§ ASSIGNMENT
Below are the entries to work from; restate word for word the portion that opens with the line containing "route steps=708 shown" and closes with the line containing "startH: hours from", keeping both.

§ RAW DATA
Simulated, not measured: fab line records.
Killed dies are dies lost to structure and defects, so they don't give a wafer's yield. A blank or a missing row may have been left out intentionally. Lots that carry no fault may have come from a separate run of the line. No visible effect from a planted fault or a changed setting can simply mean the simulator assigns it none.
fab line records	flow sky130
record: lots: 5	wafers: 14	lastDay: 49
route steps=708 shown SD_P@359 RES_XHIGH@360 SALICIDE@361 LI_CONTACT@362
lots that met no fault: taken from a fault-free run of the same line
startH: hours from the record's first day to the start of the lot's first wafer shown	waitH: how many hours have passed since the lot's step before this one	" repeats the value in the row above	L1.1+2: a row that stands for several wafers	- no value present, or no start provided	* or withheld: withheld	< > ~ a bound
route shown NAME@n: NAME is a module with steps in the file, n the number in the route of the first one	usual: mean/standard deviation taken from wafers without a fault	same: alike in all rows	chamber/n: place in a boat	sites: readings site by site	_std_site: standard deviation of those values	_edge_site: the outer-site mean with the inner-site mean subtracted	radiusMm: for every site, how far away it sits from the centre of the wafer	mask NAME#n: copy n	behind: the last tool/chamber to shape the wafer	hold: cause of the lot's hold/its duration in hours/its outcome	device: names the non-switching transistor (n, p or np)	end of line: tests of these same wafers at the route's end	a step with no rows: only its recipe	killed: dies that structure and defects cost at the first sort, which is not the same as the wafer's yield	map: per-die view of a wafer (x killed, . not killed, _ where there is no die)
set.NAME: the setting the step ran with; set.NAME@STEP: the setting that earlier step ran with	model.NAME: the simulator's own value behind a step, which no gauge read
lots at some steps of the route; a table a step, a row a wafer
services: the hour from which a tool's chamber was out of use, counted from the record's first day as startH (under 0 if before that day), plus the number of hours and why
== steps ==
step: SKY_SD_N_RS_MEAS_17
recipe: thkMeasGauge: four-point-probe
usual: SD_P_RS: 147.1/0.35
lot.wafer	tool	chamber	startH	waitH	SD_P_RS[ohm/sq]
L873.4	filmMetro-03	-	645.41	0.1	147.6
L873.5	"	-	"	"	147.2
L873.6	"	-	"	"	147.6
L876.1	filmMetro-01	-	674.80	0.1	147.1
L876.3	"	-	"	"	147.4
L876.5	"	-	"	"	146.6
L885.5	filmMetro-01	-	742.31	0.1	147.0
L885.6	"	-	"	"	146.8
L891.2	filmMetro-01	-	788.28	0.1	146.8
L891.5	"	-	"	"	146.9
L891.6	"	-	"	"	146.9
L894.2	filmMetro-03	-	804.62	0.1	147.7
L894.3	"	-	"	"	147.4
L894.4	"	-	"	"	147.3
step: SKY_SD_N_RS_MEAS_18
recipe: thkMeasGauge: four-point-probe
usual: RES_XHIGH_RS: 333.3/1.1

§ RESPONSE BOX
route steps=708 shown SD_P@359 RES_XHIGH@360 SALICIDE@361 LI_CONTACT@362
lots that met no fault: taken from a fault-free run of the same line
startH: hours from the record's first day to the start of the lot's first wafer shown	waitH: how many hours have passed since the lot's step before this one	" repeats the value in the row above	L1.1+2: a row that stands for several wafers	- no value present, or no start provided	* or withheld: withheld	< > ~ a bound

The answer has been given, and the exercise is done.